**Exercise:**
Return only what lies between the first line of the entries and the line containing "S2: pressure at", both lines included.

**Dataset:**
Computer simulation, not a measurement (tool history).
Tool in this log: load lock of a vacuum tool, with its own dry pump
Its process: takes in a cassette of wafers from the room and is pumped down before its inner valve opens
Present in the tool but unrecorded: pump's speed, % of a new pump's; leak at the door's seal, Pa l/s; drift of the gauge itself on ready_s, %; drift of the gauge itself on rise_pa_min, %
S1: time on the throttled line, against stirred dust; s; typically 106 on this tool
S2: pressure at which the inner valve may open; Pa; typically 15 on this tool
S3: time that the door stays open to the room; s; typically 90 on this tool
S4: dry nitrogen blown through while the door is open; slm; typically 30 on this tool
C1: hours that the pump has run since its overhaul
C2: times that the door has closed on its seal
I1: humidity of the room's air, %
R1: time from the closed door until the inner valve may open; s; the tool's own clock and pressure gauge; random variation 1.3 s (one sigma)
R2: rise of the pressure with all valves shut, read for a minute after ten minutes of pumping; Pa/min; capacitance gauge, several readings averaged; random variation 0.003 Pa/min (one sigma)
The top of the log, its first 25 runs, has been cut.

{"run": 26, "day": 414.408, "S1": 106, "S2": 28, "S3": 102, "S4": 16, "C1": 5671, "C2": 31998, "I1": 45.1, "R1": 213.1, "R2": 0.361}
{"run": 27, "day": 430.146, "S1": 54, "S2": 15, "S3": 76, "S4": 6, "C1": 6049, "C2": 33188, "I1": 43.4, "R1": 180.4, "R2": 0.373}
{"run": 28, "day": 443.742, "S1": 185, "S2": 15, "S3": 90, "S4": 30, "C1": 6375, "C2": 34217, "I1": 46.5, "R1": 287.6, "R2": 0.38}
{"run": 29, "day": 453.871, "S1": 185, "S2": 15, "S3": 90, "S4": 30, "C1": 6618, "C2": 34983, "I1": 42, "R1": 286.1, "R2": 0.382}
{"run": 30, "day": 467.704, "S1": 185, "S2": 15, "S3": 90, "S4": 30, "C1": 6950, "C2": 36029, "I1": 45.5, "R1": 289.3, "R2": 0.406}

**Task response:**
Computer simulation, not a measurement (tool history).
Tool in this log: load lock of a vacuum tool, with its own dry pump
Its process: takes in a cassette of wafers from the room and is pumped down before its inner valve opens
Present in the tool but unrecorded: pump's speed, % of a new pump's; leak at the door's seal, Pa l/s; drift of the gauge itself on ready_s, %; drift of the gauge itself on rise_pa_min, %
S1: time on the throttled line, against stirred dust; s; typically 106 on this tool
S2: pressure at which the inner valve may open; Pa; typically 15 on this tool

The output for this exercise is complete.